[[ Data records, beginning ]]

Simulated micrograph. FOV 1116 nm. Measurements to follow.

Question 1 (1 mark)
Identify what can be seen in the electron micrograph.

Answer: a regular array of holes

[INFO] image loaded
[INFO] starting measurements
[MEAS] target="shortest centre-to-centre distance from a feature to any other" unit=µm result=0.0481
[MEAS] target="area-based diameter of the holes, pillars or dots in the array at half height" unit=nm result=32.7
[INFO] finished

[[ Data records, end ]]

Action item -> Retype only the lines above between the line with "Question 1 (1 mark)" and the line with "[INFO] starting measurements", counting those two lines as well, and keep every character as it is.

Your response ->
Question 1 (1 mark)
Identify what can be seen in the electron micrograph.

Answer: a regular array of holes

[INFO] image loaded
[INFO] starting measurements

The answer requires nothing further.